_Work item_: Output, exactly and in full, the entries that appear below.

_Extracted entries_:
━━━━━━━━━━━━━━━━━━━━

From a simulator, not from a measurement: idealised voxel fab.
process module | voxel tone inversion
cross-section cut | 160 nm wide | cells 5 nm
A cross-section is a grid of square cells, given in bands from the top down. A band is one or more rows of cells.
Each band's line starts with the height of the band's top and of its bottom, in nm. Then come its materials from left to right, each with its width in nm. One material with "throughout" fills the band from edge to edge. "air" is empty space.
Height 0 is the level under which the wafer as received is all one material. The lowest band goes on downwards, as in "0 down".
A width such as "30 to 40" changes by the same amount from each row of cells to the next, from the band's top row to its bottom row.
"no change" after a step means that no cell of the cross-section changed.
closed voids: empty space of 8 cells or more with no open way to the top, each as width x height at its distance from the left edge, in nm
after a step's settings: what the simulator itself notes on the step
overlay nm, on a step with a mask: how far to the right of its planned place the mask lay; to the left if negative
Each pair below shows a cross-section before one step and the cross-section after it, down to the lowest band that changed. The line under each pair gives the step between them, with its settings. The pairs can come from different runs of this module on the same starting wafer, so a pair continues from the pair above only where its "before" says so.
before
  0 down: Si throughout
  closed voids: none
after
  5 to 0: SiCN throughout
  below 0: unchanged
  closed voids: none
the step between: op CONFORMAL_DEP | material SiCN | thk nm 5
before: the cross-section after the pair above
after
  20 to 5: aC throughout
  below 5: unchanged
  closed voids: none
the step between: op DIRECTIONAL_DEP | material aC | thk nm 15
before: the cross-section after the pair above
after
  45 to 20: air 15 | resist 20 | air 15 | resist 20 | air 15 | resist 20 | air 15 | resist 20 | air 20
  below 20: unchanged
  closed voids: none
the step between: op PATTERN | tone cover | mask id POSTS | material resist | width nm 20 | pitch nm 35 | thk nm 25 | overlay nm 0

━━━━━━━━━━━━━━━━━━━━

_Reply_:
From a simulator, not from a measurement: idealised voxel fab.
process module | voxel tone inversion
cross-section cut | 160 nm wide | cells 5 nm
A cross-section is a grid of square cells, given in bands from the top down. A band is one or more rows of cells.
Each band's line starts with the height of the band's top and of its bottom, in nm. Then come its materials from left to right, each with its width in nm. One material with "throughout" fills the band from edge to edge. "air" is empty space.
Height 0 is the level under which the wafer as received is all one material. The lowest band goes on downwards, as in "0 down".
A width such as "30 to 40" changes by the same amount from each row of cells to the next, from the band's top row to its bottom row.
"no change" after a step means that no cell of the cross-section changed.
closed voids: empty space of 8 cells or more with no open way to the top, each as width x height at its distance from the left edge, in nm
after a step's settings: what the simulator itself notes on the step
overlay nm, on a step with a mask: how far to the right of its planned place the mask lay; to the left if negative
Each pair below shows a cross-section before one step and the cross-section after it, down to the lowest band that changed. The line under each pair gives the step between them, with its settings. The pairs can come from different runs of this module on the same starting wafer, so a pair continues from the pair above only where its "before" says so.
before
  0 down: Si throughout
  closed voids: none
after
  5 to 0: SiCN throughout
  below 0: unchanged
  closed voids: none
the step between: op CONFORMAL_DEP | material SiCN | thk nm 5
before: the cross-section after the pair above
after
  20 to 5: aC throughout
  below 5: unchanged
  closed voids: none
the step between: op DIRECTIONAL_DEP | material aC | thk nm 15
before: the cross-section after the pair above
after
  45 to 20: air 15 | resist 20 | air 15 | resist 20 | air 15 | resist 20 | air 15 | resist 20 | air 20
  below 20: unchanged
  closed voids: none
the step between: op PATTERN | tone cover | mask id POSTS | material resist | width nm 20 | pitch nm 35 | thk nm 25 | overlay nm 0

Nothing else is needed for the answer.